LISTED RECORDS:
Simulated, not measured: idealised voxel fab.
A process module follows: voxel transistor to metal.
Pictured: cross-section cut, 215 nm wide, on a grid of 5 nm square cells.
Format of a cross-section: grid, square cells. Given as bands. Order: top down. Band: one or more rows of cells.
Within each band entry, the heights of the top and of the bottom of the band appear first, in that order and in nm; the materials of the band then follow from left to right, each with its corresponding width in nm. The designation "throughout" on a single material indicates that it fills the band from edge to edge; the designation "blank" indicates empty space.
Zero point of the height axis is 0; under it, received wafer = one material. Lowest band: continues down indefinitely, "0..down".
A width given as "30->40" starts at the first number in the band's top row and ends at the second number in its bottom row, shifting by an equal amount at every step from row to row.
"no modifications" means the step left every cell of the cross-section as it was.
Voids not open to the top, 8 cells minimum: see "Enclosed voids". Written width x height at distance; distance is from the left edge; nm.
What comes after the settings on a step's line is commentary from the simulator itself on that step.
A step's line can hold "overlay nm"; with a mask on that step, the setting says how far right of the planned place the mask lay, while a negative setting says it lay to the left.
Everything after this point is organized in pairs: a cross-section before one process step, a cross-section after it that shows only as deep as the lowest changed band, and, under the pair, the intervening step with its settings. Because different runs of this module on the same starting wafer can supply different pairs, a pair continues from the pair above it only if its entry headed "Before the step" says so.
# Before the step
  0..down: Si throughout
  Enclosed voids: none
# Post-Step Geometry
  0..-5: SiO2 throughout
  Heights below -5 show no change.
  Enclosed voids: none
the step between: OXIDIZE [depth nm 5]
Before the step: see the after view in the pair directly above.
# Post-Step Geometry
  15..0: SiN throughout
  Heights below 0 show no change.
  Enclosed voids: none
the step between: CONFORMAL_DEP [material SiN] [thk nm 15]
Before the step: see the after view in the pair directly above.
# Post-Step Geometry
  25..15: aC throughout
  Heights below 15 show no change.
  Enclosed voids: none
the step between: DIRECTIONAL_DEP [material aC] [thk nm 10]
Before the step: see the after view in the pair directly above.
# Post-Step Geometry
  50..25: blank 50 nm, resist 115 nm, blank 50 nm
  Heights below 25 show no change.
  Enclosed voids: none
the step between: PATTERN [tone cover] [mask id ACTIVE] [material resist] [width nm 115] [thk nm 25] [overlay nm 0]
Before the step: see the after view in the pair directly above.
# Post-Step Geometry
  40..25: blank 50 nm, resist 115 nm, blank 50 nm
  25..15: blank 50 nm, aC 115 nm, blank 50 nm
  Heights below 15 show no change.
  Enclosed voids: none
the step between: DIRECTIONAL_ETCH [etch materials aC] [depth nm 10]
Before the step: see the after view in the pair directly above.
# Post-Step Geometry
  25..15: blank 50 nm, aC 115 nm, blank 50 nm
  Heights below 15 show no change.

REQUIRED ACTION: Only the lines from the start of the material through the line bearing "Format of a" are needed, restated exactly, with both end lines included.

ANSWER AREA:
Simulated, not measured: idealised voxel fab.
A process module follows: voxel transistor to metal.
Pictured: cross-section cut, 215 nm wide, on a grid of 5 nm square cells.
Format of a cross-section: grid, square cells. Given as bands. Order: top down. Band: one or more rows of cells.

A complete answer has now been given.